===============

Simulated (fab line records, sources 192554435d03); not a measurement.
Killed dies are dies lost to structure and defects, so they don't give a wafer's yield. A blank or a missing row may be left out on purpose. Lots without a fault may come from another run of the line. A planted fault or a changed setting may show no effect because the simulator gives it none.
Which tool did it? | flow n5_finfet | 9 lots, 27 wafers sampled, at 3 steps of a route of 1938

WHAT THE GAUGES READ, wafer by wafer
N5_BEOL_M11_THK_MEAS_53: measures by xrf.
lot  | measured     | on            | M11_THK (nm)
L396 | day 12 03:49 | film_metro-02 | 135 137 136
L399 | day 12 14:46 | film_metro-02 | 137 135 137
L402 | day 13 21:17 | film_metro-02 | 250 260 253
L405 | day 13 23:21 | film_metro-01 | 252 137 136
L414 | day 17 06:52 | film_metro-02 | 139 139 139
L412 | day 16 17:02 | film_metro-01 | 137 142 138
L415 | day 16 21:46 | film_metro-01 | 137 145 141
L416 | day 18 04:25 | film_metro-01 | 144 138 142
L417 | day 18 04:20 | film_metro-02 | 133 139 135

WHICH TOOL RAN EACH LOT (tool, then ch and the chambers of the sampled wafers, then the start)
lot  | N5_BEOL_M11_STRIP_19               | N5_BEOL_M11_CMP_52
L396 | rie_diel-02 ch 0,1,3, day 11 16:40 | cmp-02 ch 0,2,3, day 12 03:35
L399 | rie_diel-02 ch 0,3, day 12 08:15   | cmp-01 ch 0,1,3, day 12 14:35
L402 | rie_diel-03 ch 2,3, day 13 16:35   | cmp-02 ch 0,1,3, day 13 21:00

===============

▶ _Requirement_: Quote the data above from the line containing "N5_BEOL_M11_THK_MEAS_53: measures by xrf." to the line containing "L402 | day 13", inclusive, and stop.

▶ _Task solution_:
N5_BEOL_M11_THK_MEAS_53: measures by xrf.
lot  | measured     | on            | M11_THK (nm)
L396 | day 12 03:49 | film_metro-02 | 135 137 136
L399 | day 12 14:46 | film_metro-02 | 137 135 137
L402 | day 13 21:17 | film_metro-02 | 250 260 253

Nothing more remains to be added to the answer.